Activity: Nothing in the records may change. Print them all again.

======

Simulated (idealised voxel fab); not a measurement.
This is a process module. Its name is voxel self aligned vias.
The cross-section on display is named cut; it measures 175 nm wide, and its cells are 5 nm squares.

======

Exercise output:
Simulated (idealised voxel fab); not a measurement.
This is a process module. Its name is voxel self aligned vias.
The cross-section on display is named cut; it measures 175 nm wide, and its cells are 5 nm squares.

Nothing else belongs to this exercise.